#### Required action
Your output should consist of the data, copied exactly.

#### Exercise data
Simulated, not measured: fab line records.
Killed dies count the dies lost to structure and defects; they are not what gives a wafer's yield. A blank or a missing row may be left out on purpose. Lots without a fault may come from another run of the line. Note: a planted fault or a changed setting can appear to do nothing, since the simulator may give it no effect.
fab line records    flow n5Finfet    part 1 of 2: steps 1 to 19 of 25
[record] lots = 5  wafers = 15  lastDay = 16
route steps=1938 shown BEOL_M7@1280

#### Solution
Simulated, not measured: fab line records.
Killed dies count the dies lost to structure and defects; they are not what gives a wafer's yield. A blank or a missing row may be left out on purpose. Lots without a fault may come from another run of the line. Note: a planted fault or a changed setting can appear to do nothing, since the simulator may give it no effect.
fab line records    flow n5Finfet    part 1 of 2: steps 1 to 19 of 25
[record] lots = 5  wafers = 15  lastDay = 16
route steps=1938 shown BEOL_M7@1280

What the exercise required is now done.